WORK TASK: Every record must be output verbatim in the reply.

LISTED ENTRIES:
[Start of Attachment]
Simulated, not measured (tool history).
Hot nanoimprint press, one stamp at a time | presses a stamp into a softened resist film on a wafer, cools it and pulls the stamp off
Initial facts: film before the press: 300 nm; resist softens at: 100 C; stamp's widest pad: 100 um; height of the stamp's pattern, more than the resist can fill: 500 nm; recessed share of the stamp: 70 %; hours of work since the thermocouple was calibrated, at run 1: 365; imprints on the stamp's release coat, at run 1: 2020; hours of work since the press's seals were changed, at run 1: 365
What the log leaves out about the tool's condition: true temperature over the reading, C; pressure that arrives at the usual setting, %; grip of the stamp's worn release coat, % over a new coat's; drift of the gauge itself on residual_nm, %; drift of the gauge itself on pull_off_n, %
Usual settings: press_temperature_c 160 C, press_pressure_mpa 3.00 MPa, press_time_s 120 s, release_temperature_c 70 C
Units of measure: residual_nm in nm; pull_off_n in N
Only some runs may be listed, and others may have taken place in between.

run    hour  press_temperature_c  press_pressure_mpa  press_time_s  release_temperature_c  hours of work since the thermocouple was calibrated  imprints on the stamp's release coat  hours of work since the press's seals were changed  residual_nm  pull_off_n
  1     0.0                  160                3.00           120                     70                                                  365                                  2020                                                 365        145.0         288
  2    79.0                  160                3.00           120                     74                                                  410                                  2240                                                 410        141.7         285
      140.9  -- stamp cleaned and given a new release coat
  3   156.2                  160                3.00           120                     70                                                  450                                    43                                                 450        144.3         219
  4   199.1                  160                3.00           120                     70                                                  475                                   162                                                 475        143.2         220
[End of Attachment]

YOUR SOLUTION:
Simulated, not measured (tool history).
Hot nanoimprint press, one stamp at a time | presses a stamp into a softened resist film on a wafer, cools it and pulls the stamp off
Initial facts: film before the press: 300 nm; resist softens at: 100 C; stamp's widest pad: 100 um; height of the stamp's pattern, more than the resist can fill: 500 nm; recessed share of the stamp: 70 %; hours of work since the thermocouple was calibrated, at run 1: 365; imprints on the stamp's release coat, at run 1: 2020; hours of work since the press's seals were changed, at run 1: 365
What the log leaves out about the tool's condition: true temperature over the reading, C; pressure that arrives at the usual setting, %; grip of the stamp's worn release coat, % over a new coat's; drift of the gauge itself on residual_nm, %; drift of the gauge itself on pull_off_n, %
Usual settings: press_temperature_c 160 C, press_pressure_mpa 3.00 MPa, press_time_s 120 s, release_temperature_c 70 C
Units of measure: residual_nm in nm; pull_off_n in N
Only some runs may be listed, and others may have taken place in between.

run    hour  press_temperature_c  press_pressure_mpa  press_time_s  release_temperature_c  hours of work since the thermocouple was calibrated  imprints on the stamp's release coat  hours of work since the press's seals were changed  residual_nm  pull_off_n
  1     0.0                  160                3.00           120                     70                                                  365                                  2020                                                 365        145.0         288
  2    79.0                  160                3.00           120                     74                                                  410                                  2240                                                 410        141.7         285
      140.9  -- stamp cleaned and given a new release coat
  3   156.2                  160                3.00           120                     70                                                  450                                    43                                                 450        144.3         219
  4   199.1                  160                3.00           120                     70                                                  475                                   162                                                 475        143.2         220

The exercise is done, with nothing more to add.